**ACTIVITY**
Every line of the data below is to be written out again exactly.

**GIVEN RECORDS**
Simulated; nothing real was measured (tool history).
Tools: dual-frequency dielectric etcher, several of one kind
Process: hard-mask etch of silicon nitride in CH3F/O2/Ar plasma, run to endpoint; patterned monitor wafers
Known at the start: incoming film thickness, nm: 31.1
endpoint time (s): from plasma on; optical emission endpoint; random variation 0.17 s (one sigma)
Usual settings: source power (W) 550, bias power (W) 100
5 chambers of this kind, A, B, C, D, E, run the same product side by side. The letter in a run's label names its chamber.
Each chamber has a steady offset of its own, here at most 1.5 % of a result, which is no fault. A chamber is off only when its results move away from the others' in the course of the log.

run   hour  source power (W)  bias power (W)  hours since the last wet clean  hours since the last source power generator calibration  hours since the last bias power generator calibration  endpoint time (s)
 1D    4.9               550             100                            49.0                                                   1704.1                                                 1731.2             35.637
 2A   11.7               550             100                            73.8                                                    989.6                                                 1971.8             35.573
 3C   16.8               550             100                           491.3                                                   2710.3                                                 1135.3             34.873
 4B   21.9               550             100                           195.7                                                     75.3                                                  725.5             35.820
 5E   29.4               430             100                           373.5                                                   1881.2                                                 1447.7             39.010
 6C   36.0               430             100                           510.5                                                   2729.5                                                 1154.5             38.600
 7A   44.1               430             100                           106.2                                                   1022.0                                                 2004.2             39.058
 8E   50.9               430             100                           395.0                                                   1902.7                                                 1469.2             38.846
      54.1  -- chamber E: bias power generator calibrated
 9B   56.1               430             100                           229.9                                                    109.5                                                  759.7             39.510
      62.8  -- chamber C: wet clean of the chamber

**EXERCISE ANSWER**
Simulated; nothing real was measured (tool history).
Tools: dual-frequency dielectric etcher, several of one kind
Process: hard-mask etch of silicon nitride in CH3F/O2/Ar plasma, run to endpoint; patterned monitor wafers
Known at the start: incoming film thickness, nm: 31.1
endpoint time (s): from plasma on; optical emission endpoint; random variation 0.17 s (one sigma)
Usual settings: source power (W) 550, bias power (W) 100
5 chambers of this kind, A, B, C, D, E, run the same product side by side. The letter in a run's label names its chamber.
Each chamber has a steady offset of its own, here at most 1.5 % of a result, which is no fault. A chamber is off only when its results move away from the others' in the course of the log.

run   hour  source power (W)  bias power (W)  hours since the last wet clean  hours since the last source power generator calibration  hours since the last bias power generator calibration  endpoint time (s)
 1D    4.9               550             100                            49.0                                                   1704.1                                                 1731.2             35.637
 2A   11.7               550             100                            73.8                                                    989.6                                                 1971.8             35.573
 3C   16.8               550             100                           491.3                                                   2710.3                                                 1135.3             34.873
 4B   21.9               550             100                           195.7                                                     75.3                                                  725.5             35.820
 5E   29.4               430             100                           373.5                                                   1881.2                                                 1447.7             39.010
 6C   36.0               430             100                           510.5                                                   2729.5                                                 1154.5             38.600
 7A   44.1               430             100                           106.2                                                   1022.0                                                 2004.2             39.058
 8E   50.9               430             100                           395.0                                                   1902.7                                                 1469.2             38.846
      54.1  -- chamber E: bias power generator calibrated
 9B   56.1               430             100                           229.9                                                    109.5                                                  759.7             39.510
      62.8  -- chamber C: wet clean of the chamber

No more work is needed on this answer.